**Source material**
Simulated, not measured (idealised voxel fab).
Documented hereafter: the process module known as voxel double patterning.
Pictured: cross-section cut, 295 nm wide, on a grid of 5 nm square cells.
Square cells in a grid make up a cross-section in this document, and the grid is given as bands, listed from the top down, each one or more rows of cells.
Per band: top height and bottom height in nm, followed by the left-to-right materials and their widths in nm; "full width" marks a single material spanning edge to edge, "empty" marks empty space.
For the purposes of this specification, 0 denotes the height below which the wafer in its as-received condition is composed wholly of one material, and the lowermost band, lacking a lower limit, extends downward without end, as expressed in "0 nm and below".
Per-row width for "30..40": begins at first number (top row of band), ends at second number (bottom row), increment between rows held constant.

**Action item**
Repeat every record above. Each one must match exactly.

**Response**
Simulated, not measured (idealised voxel fab).
Documented hereafter: the process module known as voxel double patterning.
Pictured: cross-section cut, 295 nm wide, on a grid of 5 nm square cells.
Square cells in a grid make up a cross-section in this document, and the grid is given as bands, listed from the top down, each one or more rows of cells.
Per band: top height and bottom height in nm, followed by the left-to-right materials and their widths in nm; "full width" marks a single material spanning edge to edge, "empty" marks empty space.
For the purposes of this specification, 0 denotes the height below which the wafer in its as-received condition is composed wholly of one material, and the lowermost band, lacking a lower limit, extends downward without end, as expressed in "0 nm and below".
Per-row width for "30..40": begins at first number (top row of band), ends at second number (bottom row), increment between rows held constant.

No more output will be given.